▬▬▬▬▬▬

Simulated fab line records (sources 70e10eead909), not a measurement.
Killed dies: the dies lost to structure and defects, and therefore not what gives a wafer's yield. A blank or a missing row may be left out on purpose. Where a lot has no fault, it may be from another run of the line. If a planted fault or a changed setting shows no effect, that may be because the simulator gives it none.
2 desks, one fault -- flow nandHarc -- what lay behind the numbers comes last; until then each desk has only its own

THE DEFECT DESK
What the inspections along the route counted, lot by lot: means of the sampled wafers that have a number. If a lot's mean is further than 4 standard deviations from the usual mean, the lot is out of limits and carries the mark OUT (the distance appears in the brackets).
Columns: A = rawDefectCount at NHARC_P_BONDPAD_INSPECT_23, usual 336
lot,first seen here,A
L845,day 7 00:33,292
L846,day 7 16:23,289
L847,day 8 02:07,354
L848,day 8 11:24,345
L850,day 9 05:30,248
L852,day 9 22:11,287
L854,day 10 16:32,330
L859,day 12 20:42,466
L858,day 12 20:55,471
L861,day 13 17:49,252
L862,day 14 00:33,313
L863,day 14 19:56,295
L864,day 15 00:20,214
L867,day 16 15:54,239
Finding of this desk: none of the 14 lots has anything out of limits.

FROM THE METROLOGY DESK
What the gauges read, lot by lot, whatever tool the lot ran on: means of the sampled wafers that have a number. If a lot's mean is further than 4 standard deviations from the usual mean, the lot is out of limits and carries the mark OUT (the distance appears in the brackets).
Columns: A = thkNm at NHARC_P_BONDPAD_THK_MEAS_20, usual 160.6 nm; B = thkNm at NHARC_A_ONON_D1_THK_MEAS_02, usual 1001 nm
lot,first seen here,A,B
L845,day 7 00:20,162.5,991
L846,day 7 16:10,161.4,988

▬▬▬▬▬▬

▸ WORK REQUEST: Repeat the material word for word from its opening line up to and including the line containing "L845,day 7 00:20,162.5,991".

▸ EXERCISE SOLUTION:
Simulated fab line records (sources 70e10eead909), not a measurement.
Killed dies: the dies lost to structure and defects, and therefore not what gives a wafer's yield. A blank or a missing row may be left out on purpose. Where a lot has no fault, it may be from another run of the line. If a planted fault or a changed setting shows no effect, that may be because the simulator gives it none.
2 desks, one fault -- flow nandHarc -- what lay behind the numbers comes last; until then each desk has only its own

THE DEFECT DESK
What the inspections along the route counted, lot by lot: means of the sampled wafers that have a number. If a lot's mean is further than 4 standard deviations from the usual mean, the lot is out of limits and carries the mark OUT (the distance appears in the brackets).
Columns: A = rawDefectCount at NHARC_P_BONDPAD_INSPECT_23, usual 336
lot,first seen here,A
L845,day 7 00:33,292
L846,day 7 16:23,289
L847,day 8 02:07,354
L848,day 8 11:24,345
L850,day 9 05:30,248
L852,day 9 22:11,287
L854,day 10 16:32,330
L859,day 12 20:42,466
L858,day 12 20:55,471
L861,day 13 17:49,252
L862,day 14 00:33,313
L863,day 14 19:56,295
L864,day 15 00:20,214
L867,day 16 15:54,239
Finding of this desk: none of the 14 lots has anything out of limits.

FROM THE METROLOGY DESK
What the gauges read, lot by lot, whatever tool the lot ran on: means of the sampled wafers that have a number. If a lot's mean is further than 4 standard deviations from the usual mean, the lot is out of limits and carries the mark OUT (the distance appears in the brackets).
Columns: A = thkNm at NHARC_P_BONDPAD_THK_MEAS_20, usual 160.6 nm; B = thkNm at NHARC_A_ONON_D1_THK_MEAS_02, usual 1001 nm
lot,first seen here,A,B
L845,day 7 00:20,162.5,991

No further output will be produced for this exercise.